··· Supplied records ···

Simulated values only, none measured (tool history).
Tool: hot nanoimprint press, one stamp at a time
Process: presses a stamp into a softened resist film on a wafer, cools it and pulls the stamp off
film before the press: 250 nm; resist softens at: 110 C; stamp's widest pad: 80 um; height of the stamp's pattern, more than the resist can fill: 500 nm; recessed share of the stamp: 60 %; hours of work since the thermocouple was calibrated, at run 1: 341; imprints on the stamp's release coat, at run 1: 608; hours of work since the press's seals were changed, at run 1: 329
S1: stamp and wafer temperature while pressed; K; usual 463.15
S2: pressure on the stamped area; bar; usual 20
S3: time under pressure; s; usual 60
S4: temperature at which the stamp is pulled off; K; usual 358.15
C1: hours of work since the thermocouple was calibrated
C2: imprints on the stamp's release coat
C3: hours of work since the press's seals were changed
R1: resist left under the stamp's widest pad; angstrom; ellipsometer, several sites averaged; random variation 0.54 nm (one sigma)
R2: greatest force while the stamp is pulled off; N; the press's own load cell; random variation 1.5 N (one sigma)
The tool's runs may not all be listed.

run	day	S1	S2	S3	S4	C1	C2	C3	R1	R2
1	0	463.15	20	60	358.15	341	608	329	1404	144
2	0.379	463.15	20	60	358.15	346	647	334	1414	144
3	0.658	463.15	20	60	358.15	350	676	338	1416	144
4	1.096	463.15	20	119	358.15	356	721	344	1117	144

···

**Task item:** In the listing above, reproduce the first line and each one after it through the line that contains "S2: pressure on".

**Exercise output:**
Simulated values only, none measured (tool history).
Tool: hot nanoimprint press, one stamp at a time
Process: presses a stamp into a softened resist film on a wafer, cools it and pulls the stamp off
film before the press: 250 nm; resist softens at: 110 C; stamp's widest pad: 80 um; height of the stamp's pattern, more than the resist can fill: 500 nm; recessed share of the stamp: 60 %; hours of work since the thermocouple was calibrated, at run 1: 341; imprints on the stamp's release coat, at run 1: 608; hours of work since the press's seals were changed, at run 1: 329
S1: stamp and wafer temperature while pressed; K; usual 463.15
S2: pressure on the stamped area; bar; usual 20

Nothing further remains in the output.